——————

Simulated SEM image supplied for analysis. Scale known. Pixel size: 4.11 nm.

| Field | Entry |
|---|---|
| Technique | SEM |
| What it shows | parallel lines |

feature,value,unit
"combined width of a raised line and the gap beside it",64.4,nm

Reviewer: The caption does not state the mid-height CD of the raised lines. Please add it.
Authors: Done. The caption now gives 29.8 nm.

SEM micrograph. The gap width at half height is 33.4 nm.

——————

▶ _WORK REQUEST_
Would you please copy, word for word, everything above from the line containing "Reviewer: The caption" down to the line containing "Authors: Done. The caption now gives 29.8 nm.", those two lines included?

▶ _REPLY_
Reviewer: The caption does not state the mid-height CD of the raised lines. Please add it.
Authors: Done. The caption now gives 29.8 nm.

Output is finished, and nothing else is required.